### RECORDS PROVIDED
———
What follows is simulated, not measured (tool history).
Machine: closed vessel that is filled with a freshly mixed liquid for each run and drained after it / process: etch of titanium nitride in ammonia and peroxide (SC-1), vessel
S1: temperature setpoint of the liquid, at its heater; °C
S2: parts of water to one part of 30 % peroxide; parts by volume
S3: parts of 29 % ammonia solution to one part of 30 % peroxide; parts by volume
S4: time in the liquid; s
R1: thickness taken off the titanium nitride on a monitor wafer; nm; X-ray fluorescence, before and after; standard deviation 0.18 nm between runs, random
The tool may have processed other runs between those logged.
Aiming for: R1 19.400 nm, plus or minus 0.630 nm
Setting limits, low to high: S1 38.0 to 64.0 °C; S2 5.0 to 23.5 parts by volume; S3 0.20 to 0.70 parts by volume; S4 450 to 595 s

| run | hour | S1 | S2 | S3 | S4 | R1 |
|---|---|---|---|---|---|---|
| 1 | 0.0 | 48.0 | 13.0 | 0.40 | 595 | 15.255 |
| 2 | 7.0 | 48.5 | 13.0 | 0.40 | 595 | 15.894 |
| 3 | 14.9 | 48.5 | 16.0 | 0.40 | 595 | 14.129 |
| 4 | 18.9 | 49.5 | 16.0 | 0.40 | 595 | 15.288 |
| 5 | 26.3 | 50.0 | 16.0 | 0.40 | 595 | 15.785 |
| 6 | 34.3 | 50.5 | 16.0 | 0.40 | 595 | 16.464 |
———

### WORK ITEM
Taking the entries from their first line through the line with "595 | 15.894 |", inclusive, restate each line word for word and give nothing else.

### RESPONSE
What follows is simulated, not measured (tool history).
Machine: closed vessel that is filled with a freshly mixed liquid for each run and drained after it / process: etch of titanium nitride in ammonia and peroxide (SC-1), vessel
S1: temperature setpoint of the liquid, at its heater; °C
S2: parts of water to one part of 30 % peroxide; parts by volume
S3: parts of 29 % ammonia solution to one part of 30 % peroxide; parts by volume
S4: time in the liquid; s
R1: thickness taken off the titanium nitride on a monitor wafer; nm; X-ray fluorescence, before and after; standard deviation 0.18 nm between runs, random
The tool may have processed other runs between those logged.
Aiming for: R1 19.400 nm, plus or minus 0.630 nm
Setting limits, low to high: S1 38.0 to 64.0 °C; S2 5.0 to 23.5 parts by volume; S3 0.20 to 0.70 parts by volume; S4 450 to 595 s

| run | hour | S1 | S2 | S3 | S4 | R1 |
|---|---|---|---|---|---|---|
| 1 | 0.0 | 48.0 | 13.0 | 0.40 | 595 | 15.255 |
| 2 | 7.0 | 48.5 | 13.0 | 0.40 | 595 | 15.894 |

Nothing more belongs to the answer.